——————
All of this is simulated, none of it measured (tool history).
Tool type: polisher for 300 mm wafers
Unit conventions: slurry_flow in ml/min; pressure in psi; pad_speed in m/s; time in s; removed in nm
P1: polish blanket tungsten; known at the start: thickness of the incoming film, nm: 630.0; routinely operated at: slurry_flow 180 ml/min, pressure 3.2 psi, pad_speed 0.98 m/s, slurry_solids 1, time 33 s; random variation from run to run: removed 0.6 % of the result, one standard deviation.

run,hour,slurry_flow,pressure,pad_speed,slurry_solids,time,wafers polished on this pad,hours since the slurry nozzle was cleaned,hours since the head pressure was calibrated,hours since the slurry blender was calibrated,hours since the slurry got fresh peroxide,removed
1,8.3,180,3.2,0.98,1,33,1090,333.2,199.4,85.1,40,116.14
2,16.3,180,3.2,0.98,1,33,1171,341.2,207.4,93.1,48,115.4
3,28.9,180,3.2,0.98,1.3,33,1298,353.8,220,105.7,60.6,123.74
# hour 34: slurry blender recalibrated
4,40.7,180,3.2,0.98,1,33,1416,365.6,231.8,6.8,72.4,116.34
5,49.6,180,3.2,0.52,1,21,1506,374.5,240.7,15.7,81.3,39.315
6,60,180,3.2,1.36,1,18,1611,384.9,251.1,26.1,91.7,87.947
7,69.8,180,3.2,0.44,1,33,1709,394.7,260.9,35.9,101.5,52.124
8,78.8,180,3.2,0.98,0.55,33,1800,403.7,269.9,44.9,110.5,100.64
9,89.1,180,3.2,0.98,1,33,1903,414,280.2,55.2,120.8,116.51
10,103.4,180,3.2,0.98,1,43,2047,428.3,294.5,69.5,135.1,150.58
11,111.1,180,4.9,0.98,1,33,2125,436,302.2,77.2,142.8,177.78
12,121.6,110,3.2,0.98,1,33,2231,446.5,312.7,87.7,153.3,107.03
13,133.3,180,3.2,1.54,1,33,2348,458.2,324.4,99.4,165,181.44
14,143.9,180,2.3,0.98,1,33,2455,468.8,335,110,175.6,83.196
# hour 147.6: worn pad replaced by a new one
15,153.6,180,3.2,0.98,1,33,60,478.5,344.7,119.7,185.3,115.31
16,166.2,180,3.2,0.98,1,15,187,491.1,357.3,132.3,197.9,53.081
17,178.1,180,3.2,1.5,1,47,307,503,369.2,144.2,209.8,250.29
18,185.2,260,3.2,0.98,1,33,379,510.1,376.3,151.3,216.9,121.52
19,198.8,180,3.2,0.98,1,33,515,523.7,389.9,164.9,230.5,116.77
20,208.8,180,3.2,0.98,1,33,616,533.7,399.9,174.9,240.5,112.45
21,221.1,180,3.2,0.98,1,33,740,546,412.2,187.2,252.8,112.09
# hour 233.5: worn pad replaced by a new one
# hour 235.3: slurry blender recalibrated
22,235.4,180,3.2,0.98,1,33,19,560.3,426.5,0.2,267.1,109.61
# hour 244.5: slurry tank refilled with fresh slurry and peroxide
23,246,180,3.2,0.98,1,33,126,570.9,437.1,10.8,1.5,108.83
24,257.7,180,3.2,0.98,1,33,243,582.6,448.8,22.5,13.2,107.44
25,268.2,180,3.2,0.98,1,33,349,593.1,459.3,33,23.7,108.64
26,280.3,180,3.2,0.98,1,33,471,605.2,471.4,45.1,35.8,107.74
——————

**Activity:** From the listing above, return the lines starting at the one with "11,111.1,180,4.9,0.98,1,33,2125,436,302.2,77.2,142.8,177.78" and ending at the one with "14,143.9,180,2.3,0.98,1,33,2455,468.8,335,110,175.6,83.196", both kept, exactly as they appear and nothing more.

**Response box:**
11,111.1,180,4.9,0.98,1,33,2125,436,302.2,77.2,142.8,177.78
12,121.6,110,3.2,0.98,1,33,2231,446.5,312.7,87.7,153.3,107.03
13,133.3,180,3.2,1.54,1,33,2348,458.2,324.4,99.4,165,181.44
14,143.9,180,2.3,0.98,1,33,2455,468.8,335,110,175.6,83.196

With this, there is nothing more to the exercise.